---- Data excerpts

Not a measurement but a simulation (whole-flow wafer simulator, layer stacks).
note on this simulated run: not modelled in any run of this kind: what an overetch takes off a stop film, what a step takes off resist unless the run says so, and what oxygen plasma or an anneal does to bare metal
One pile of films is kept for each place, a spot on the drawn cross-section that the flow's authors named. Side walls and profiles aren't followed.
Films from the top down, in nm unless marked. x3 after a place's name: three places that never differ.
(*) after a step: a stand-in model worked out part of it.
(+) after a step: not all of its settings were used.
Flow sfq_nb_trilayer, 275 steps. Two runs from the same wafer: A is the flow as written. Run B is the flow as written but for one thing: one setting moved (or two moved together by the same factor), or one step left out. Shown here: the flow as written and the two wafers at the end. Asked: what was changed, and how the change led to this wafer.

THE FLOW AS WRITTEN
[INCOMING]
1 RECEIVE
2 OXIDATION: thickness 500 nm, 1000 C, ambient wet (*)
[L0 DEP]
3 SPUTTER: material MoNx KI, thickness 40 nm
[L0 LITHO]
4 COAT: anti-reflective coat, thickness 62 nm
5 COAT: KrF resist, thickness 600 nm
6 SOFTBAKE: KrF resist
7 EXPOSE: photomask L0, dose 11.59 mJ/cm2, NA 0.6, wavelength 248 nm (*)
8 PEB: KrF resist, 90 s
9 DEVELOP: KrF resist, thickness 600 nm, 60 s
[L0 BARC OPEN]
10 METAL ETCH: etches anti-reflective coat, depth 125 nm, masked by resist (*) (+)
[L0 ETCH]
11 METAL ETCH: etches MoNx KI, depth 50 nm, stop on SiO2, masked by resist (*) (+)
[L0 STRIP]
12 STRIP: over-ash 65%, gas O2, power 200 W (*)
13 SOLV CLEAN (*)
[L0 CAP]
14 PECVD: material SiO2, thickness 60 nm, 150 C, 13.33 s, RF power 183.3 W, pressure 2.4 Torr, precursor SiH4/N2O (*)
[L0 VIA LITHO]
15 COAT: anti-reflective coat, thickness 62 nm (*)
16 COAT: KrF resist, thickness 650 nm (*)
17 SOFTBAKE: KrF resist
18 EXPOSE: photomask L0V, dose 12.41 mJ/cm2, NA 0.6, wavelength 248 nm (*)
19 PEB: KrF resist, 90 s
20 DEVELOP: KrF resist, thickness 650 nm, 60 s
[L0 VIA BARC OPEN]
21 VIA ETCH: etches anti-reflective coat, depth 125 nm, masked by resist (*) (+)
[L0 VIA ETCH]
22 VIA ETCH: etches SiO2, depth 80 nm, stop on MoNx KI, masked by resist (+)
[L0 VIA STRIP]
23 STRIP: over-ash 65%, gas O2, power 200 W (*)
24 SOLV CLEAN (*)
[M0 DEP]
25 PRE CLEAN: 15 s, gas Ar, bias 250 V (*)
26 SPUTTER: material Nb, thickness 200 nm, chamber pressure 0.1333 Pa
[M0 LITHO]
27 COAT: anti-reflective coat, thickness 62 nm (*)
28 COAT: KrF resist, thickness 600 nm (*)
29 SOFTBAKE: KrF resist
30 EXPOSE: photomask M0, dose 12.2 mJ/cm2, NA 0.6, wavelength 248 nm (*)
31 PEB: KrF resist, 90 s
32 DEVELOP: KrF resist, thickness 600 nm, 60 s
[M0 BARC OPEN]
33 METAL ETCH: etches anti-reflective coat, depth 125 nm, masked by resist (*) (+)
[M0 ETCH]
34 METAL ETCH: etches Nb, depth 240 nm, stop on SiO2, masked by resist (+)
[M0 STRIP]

--------

### Work order
Restate, please, word for word the span of records running from the first line to the line bearing "Films from the", both included, and nothing outside it.

### Reply
Not a measurement but a simulation (whole-flow wafer simulator, layer stacks).
note on this simulated run: not modelled in any run of this kind: what an overetch takes off a stop film, what a step takes off resist unless the run says so, and what oxygen plasma or an anneal does to bare metal
One pile of films is kept for each place, a spot on the drawn cross-section that the flow's authors named. Side walls and profiles aren't followed.
Films from the top down, in nm unless marked. x3 after a place's name: three places that never differ.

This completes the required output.